Data under study
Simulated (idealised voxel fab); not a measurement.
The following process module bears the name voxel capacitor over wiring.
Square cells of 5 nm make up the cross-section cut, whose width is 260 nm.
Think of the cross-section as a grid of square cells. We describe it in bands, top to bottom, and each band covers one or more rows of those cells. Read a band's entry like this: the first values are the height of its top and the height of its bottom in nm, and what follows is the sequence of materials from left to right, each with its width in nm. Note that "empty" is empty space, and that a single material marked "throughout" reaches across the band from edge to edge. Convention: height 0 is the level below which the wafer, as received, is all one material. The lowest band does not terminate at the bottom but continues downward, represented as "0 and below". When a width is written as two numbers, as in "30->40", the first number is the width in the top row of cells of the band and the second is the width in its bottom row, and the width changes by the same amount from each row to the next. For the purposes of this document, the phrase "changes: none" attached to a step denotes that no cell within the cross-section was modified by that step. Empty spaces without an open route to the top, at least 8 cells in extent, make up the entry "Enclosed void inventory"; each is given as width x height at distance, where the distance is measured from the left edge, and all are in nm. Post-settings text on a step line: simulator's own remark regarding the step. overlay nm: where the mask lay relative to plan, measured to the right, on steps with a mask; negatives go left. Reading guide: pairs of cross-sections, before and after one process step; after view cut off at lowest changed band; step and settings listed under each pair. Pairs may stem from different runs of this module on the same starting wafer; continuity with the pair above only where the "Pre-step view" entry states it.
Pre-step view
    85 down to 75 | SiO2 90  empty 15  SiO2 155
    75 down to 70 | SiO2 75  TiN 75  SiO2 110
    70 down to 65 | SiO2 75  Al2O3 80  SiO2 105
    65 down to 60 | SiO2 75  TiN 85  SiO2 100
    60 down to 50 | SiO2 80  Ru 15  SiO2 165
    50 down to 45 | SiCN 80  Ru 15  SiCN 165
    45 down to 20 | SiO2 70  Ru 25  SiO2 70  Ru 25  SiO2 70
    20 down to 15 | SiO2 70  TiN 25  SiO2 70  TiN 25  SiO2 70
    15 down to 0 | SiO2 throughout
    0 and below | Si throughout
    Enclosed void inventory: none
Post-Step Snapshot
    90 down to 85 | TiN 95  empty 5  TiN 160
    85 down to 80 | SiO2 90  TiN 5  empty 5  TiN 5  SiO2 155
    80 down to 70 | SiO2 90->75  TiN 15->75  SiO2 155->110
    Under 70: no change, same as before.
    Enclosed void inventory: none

Assignment
Starting with the first line of the records above, give back each line exactly until the line with "Square cells of" has been given as well.

Exercise answer
Simulated (idealised voxel fab); not a measurement.
The following process module bears the name voxel capacitor over wiring.
Square cells of 5 nm make up the cross-section cut, whose width is 260 nm.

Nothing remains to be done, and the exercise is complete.